WORK TASK >> Retype each entry below precisely as it reads.

── INFORMATION SUPPLIED ──

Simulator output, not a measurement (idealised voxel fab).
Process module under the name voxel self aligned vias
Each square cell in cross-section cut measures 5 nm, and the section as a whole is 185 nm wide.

───

TASK OUTPUT >>
Simulator output, not a measurement (idealised voxel fab).
Process module under the name voxel self aligned vias
Each square cell in cross-section cut measures 5 nm, and the section as a whole is 185 nm wide.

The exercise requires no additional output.